# EXERCISE
Write back every record verbatim.

[Start of section]

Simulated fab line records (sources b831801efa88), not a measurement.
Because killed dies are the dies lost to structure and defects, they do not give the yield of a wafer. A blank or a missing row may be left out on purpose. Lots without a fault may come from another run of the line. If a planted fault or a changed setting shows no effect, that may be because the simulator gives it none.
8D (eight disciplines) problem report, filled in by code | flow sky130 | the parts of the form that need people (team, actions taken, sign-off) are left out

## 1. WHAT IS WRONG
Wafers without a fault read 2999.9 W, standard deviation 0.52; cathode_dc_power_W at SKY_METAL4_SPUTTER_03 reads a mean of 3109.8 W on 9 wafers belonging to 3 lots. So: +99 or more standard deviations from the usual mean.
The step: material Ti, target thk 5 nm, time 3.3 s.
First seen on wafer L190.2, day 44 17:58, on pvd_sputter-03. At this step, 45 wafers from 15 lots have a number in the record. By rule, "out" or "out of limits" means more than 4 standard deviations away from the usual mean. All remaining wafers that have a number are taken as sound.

[End of section]

# TASK SOLUTION
Simulated fab line records (sources b831801efa88), not a measurement.
Because killed dies are the dies lost to structure and defects, they do not give the yield of a wafer. A blank or a missing row may be left out on purpose. Lots without a fault may come from another run of the line. If a planted fault or a changed setting shows no effect, that may be because the simulator gives it none.
8D (eight disciplines) problem report, filled in by code | flow sky130 | the parts of the form that need people (team, actions taken, sign-off) are left out

## 1. WHAT IS WRONG
Wafers without a fault read 2999.9 W, standard deviation 0.52; cathode_dc_power_W at SKY_METAL4_SPUTTER_03 reads a mean of 3109.8 W on 9 wafers belonging to 3 lots. So: +99 or more standard deviations from the usual mean.
The step: material Ti, target thk 5 nm, time 3.3 s.
First seen on wafer L190.2, day 44 17:58, on pvd_sputter-03. At this step, 45 wafers from 15 lots have a number in the record. By rule, "out" or "out of limits" means more than 4 standard deviations away from the usual mean. All remaining wafers that have a number are taken as sound.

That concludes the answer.